WORK ITEM :: From the first record below to the last, retype each one exactly.

====================

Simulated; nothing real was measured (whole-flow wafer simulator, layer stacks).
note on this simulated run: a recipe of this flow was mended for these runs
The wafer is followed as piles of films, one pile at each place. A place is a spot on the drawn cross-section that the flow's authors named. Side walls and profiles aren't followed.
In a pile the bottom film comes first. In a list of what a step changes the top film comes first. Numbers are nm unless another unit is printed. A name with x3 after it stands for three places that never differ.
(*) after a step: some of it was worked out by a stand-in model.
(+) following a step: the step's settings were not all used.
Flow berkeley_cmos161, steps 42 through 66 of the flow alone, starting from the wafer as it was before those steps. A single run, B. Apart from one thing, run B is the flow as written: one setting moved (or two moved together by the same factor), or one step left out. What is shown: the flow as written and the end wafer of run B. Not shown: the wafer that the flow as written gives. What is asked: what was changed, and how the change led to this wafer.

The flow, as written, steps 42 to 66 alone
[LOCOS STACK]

====================

TASK RESULT ::
Simulated; nothing real was measured (whole-flow wafer simulator, layer stacks).
note on this simulated run: a recipe of this flow was mended for these runs
The wafer is followed as piles of films, one pile at each place. A place is a spot on the drawn cross-section that the flow's authors named. Side walls and profiles aren't followed.
In a pile the bottom film comes first. In a list of what a step changes the top film comes first. Numbers are nm unless another unit is printed. A name with x3 after it stands for three places that never differ.
(*) after a step: some of it was worked out by a stand-in model.
(+) following a step: the step's settings were not all used.
Flow berkeley_cmos161, steps 42 through 66 of the flow alone, starting from the wafer as it was before those steps. A single run, B. Apart from one thing, run B is the flow as written: one setting moved (or two moved together by the same factor), or one step left out. What is shown: the flow as written and the end wafer of run B. Not shown: the wafer that the flow as written gives. What is asked: what was changed, and how the change led to this wafer.

The flow, as written, steps 42 to 66 alone
[LOCOS STACK]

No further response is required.